WORK INSTRUCTION:
Everything from the line containing "11000111100011110001111000111000" through the line containing "00111000011100001110001111000111" should be repeated exactly, and nothing else from the data.

RECORD EXCERPTS:
□ □ □ □

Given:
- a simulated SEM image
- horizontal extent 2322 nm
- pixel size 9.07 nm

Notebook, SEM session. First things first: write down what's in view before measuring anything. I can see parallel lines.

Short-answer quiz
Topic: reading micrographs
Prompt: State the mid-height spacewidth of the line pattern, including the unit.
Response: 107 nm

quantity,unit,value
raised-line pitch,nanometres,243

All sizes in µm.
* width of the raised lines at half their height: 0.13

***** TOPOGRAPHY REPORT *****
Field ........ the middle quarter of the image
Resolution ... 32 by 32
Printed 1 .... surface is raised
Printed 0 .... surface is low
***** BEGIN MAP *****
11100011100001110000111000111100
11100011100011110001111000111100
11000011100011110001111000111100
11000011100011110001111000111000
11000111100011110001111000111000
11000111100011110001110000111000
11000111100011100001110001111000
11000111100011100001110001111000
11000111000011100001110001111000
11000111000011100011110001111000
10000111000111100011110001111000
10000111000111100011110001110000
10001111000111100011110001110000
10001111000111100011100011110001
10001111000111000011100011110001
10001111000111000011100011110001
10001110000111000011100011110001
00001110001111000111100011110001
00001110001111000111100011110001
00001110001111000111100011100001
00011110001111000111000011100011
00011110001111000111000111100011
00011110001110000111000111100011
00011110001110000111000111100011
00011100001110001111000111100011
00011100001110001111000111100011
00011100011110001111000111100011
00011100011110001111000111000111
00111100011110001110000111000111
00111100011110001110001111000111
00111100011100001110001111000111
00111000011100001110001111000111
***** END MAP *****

□ □ □ □

TASK OUTPUT:
11000111100011110001111000111000
11000111100011110001110000111000
11000111100011100001110001111000
11000111100011100001110001111000
11000111000011100001110001111000
11000111000011100011110001111000
10000111000111100011110001111000
10000111000111100011110001110000
10001111000111100011110001110000
10001111000111100011100011110001
10001111000111000011100011110001
10001111000111000011100011110001
10001110000111000011100011110001
00001110001111000111100011110001
00001110001111000111100011110001
00001110001111000111100011100001
00011110001111000111000011100011
00011110001111000111000111100011
00011110001110000111000111100011
00011110001110000111000111100011
00011100001110001111000111100011
00011100001110001111000111100011
00011100011110001111000111100011
00011100011110001111000111000111
00111100011110001110000111000111
00111100011110001110001111000111
00111100011100001110001111000111
00111000011100001110001111000111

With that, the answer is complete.